Data for analysis -
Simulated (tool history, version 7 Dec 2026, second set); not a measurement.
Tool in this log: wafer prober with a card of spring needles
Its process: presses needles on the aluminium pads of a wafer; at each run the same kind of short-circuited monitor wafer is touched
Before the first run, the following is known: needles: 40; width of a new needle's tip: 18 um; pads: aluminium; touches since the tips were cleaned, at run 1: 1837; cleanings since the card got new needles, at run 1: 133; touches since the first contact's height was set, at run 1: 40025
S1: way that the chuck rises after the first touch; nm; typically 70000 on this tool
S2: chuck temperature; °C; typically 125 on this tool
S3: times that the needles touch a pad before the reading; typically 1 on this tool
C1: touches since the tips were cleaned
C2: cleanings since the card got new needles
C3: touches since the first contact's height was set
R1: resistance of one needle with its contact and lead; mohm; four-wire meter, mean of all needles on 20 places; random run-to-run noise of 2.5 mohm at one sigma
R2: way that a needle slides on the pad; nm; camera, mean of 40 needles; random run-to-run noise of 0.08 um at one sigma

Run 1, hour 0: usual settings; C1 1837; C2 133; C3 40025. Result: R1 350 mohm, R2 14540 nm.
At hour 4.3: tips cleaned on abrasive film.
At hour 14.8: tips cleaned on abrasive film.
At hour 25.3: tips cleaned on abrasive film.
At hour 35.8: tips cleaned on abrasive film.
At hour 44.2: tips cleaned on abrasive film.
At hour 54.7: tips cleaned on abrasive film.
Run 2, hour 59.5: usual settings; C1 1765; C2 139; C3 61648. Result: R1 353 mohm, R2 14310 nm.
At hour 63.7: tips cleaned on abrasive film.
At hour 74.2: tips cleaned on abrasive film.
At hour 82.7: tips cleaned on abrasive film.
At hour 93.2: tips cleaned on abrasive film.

Required action - Beginning with the line containing "Before the first" in the material above, copy every line exactly until you have copied the line containing "Run 2, hour".

Expected answer -
Before the first run, the following is known: needles: 40; width of a new needle's tip: 18 um; pads: aluminium; touches since the tips were cleaned, at run 1: 1837; cleanings since the card got new needles, at run 1: 133; touches since the first contact's height was set, at run 1: 40025
S1: way that the chuck rises after the first touch; nm; typically 70000 on this tool
S2: chuck temperature; °C; typically 125 on this tool
S3: times that the needles touch a pad before the reading; typically 1 on this tool
C1: touches since the tips were cleaned
C2: cleanings since the card got new needles
C3: touches since the first contact's height was set
R1: resistance of one needle with its contact and lead; mohm; four-wire meter, mean of all needles on 20 places; random run-to-run noise of 2.5 mohm at one sigma
R2: way that a needle slides on the pad; nm; camera, mean of 40 needles; random run-to-run noise of 0.08 um at one sigma

Run 1, hour 0: usual settings; C1 1837; C2 133; C3 40025. Result: R1 350 mohm, R2 14540 nm.
At hour 4.3: tips cleaned on abrasive film.
At hour 14.8: tips cleaned on abrasive film.
At hour 25.3: tips cleaned on abrasive film.
At hour 35.8: tips cleaned on abrasive film.
At hour 44.2: tips cleaned on abrasive film.
At hour 54.7: tips cleaned on abrasive film.
Run 2, hour 59.5: usual settings; C1 1765; C2 139; C3 61648. Result: R1 353 mohm, R2 14310 nm.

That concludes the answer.